**SOURCE DATA**.

*** Begin section ***

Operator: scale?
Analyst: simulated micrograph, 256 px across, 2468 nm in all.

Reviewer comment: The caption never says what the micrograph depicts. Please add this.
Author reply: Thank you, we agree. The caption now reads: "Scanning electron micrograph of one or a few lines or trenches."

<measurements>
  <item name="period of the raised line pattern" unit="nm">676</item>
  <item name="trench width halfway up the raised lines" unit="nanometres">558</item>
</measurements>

*** End section ***

**ACTION ITEM**. Lines wanted from the listing above: the line with "Analyst: simulated micrograph, 256" up to and including the line with "<measurements>". Please write them out exactly, adding nothing else.

**EXERCISE RESULT**.
Analyst: simulated micrograph, 256 px across, 2468 nm in all.

Reviewer comment: The caption never says what the micrograph depicts. Please add this.
Author reply: Thank you, we agree. The caption now reads: "Scanning electron micrograph of one or a few lines or trenches."

<measurements>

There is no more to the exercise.